• [Records shown]
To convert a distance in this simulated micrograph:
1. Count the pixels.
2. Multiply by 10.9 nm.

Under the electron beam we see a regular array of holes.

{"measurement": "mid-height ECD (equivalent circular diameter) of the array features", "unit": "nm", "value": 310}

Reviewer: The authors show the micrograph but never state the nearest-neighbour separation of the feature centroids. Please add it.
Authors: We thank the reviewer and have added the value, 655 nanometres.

• [Work instruction] Take exactly the lines from the one containing "2. Multiply by 10.9 nm." through the one containing "Reviewer: The authors" in the data above, and output them with nothing added.

• [Worked solution]
2. Multiply by 10.9 nm.

Under the electron beam we see a regular array of holes.

{"measurement": "mid-height ECD (equivalent circular diameter) of the array features", "unit": "nm", "value": 310}

Reviewer: The authors show the micrograph but never state the nearest-neighbour separation of the feature centroids. Please add it.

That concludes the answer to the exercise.